__Listed records__:
----------
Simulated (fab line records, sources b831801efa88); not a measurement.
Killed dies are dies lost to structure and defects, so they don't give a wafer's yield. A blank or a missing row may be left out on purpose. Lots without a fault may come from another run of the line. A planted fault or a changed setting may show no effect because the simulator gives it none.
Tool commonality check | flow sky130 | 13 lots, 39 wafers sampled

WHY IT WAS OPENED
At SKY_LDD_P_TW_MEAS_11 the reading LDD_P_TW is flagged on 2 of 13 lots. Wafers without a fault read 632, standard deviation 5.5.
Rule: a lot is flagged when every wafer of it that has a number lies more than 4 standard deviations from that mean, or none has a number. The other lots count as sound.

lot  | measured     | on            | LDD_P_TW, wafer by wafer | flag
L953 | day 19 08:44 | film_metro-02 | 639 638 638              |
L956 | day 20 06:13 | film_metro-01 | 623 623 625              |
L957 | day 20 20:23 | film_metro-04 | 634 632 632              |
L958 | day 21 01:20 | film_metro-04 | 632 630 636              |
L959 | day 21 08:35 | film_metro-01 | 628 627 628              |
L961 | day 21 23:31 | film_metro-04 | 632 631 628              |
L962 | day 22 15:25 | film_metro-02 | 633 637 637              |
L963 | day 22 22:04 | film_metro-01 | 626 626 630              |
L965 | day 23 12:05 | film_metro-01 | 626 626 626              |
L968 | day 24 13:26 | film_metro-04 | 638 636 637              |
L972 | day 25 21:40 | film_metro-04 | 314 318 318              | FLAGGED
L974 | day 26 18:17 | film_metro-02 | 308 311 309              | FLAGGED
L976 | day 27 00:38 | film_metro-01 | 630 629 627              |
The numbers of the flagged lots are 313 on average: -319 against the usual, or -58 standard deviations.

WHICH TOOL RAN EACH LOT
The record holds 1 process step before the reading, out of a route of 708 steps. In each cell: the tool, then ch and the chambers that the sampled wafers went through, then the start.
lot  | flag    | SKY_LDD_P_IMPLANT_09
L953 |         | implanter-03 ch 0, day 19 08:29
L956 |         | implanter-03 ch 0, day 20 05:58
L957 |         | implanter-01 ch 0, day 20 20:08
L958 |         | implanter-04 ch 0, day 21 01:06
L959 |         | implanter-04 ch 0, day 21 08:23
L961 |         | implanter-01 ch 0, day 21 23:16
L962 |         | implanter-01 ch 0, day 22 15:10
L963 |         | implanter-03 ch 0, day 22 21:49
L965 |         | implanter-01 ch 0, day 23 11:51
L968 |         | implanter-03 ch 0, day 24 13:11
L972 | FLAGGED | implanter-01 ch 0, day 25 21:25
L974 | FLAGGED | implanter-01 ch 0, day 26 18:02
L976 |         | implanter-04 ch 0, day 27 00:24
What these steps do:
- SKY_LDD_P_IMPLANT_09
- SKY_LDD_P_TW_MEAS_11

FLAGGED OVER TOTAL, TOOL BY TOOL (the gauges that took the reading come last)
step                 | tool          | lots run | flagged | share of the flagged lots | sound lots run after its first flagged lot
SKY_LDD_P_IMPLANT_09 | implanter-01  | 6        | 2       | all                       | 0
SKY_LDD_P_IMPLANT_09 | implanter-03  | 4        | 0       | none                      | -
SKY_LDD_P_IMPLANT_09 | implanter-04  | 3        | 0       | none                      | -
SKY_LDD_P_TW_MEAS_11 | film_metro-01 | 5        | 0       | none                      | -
----------

__Work item__:
Print the material above verbatim, first line through the line containing "WHY IT WAS OPENED", both included.

__Answer area__:
Simulated (fab line records, sources b831801efa88); not a measurement.
Killed dies are dies lost to structure and defects, so they don't give a wafer's yield. A blank or a missing row may be left out on purpose. Lots without a fault may come from another run of the line. A planted fault or a changed setting may show no effect because the simulator gives it none.
Tool commonality check | flow sky130 | 13 lots, 39 wafers sampled

WHY IT WAS OPENED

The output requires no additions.